§ Action item: For the records below, print the lines from the line with "The two micrographs" through the line with "The cross-section was" exactly as written; include both end lines and exclude the rest.

§ Data extracts:
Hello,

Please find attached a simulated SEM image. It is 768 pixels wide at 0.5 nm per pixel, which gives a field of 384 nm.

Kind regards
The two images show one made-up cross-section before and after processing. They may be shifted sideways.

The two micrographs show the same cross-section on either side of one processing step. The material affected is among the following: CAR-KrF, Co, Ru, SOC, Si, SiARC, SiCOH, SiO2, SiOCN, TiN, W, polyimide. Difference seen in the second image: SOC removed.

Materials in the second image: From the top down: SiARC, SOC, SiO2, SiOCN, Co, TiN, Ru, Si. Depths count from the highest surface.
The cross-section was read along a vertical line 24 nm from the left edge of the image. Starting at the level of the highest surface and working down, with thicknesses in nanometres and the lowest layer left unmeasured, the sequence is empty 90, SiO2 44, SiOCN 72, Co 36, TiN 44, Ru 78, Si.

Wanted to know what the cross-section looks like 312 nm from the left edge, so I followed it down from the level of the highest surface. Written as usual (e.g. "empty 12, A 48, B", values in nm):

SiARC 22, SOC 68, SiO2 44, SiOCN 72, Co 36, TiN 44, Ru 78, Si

§ Answer box:
The two micrographs show the same cross-section on either side of one processing step. The material affected is among the following: CAR-KrF, Co, Ru, SOC, Si, SiARC, SiCOH, SiO2, SiOCN, TiN, W, polyimide. Difference seen in the second image: SOC removed.

Materials in the second image: From the top down: SiARC, SOC, SiO2, SiOCN, Co, TiN, Ru, Si. Depths count from the highest surface.
The cross-section was read along a vertical line 24 nm from the left edge of the image. Starting at the level of the highest surface and working down, with thicknesses in nanometres and the lowest layer left unmeasured, the sequence is empty 90, SiO2 44, SiOCN 72, Co 36, TiN 44, Ru 78, Si.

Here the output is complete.